◆ Requirement
Set down, please, without alteration, the lines of the entries below from the first through the one containing "note on this".

---+---
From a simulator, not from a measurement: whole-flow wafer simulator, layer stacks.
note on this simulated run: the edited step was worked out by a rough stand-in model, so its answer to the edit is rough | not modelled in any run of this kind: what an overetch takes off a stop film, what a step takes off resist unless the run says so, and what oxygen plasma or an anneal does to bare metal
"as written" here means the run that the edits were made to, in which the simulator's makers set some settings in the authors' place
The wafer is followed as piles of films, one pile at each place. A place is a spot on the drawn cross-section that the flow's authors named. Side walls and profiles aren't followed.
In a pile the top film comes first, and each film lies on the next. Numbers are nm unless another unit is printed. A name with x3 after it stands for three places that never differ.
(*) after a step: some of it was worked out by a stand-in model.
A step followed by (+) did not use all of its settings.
---+---

◆ Response box
From a simulator, not from a measurement: whole-flow wafer simulator, layer stacks.
note on this simulated run: the edited step was worked out by a rough stand-in model, so its answer to the edit is rough | not modelled in any run of this kind: what an overetch takes off a stop film, what a step takes off resist unless the run says so, and what oxygen plasma or an anneal does to bare metal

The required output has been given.